#### EXERCISE:
Here the job is to return only the lines of the material, exactly, from the first one to the line with "Killed dies are".

#### ENTRIES PROVIDED:
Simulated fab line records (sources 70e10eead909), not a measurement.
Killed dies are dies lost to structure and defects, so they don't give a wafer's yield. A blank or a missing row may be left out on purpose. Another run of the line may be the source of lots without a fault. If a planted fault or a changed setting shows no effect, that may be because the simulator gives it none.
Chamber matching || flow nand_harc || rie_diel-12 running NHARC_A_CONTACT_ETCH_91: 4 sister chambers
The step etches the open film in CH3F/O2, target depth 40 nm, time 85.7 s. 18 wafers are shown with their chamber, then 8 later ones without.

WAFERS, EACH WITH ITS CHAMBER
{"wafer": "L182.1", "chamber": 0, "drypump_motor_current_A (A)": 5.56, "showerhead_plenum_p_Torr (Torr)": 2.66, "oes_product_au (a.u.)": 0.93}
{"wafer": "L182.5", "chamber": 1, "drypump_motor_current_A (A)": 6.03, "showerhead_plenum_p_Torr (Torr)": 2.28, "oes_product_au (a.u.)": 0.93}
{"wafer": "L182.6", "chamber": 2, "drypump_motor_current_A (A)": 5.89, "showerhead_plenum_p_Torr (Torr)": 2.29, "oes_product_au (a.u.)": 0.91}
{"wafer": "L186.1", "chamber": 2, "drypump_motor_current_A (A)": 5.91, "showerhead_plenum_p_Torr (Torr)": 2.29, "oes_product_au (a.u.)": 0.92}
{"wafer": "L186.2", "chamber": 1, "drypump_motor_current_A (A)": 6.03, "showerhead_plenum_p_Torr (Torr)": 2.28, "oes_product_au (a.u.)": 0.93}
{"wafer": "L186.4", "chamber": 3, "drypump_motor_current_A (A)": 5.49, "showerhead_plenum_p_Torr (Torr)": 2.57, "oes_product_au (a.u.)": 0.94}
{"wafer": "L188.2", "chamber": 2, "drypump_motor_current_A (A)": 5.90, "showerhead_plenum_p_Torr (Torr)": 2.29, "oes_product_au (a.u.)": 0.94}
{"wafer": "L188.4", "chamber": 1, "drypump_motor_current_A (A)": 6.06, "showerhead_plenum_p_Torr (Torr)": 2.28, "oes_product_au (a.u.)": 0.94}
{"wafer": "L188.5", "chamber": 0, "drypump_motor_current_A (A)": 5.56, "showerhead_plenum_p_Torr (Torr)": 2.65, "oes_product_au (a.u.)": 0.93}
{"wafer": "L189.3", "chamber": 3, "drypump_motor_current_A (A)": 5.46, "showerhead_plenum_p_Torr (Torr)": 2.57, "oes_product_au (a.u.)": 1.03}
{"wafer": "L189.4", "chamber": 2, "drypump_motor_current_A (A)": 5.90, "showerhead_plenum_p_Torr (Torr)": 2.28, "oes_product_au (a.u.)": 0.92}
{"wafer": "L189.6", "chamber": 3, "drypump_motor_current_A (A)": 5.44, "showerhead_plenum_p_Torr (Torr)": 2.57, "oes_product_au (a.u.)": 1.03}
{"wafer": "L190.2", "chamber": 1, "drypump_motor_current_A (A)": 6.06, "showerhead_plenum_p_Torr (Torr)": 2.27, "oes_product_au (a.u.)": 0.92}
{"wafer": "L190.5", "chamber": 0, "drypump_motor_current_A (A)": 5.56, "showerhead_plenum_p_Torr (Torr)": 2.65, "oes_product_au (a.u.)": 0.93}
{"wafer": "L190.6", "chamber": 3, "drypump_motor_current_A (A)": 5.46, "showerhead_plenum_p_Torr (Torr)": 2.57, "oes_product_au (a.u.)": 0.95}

#### RESULT:
Simulated fab line records (sources 70e10eead909), not a measurement.
Killed dies are dies lost to structure and defects, so they don't give a wafer's yield. A blank or a missing row may be left out on purpose. Another run of the line may be the source of lots without a fault. If a planted fault or a changed setting shows no effect, that may be because the simulator gives it none.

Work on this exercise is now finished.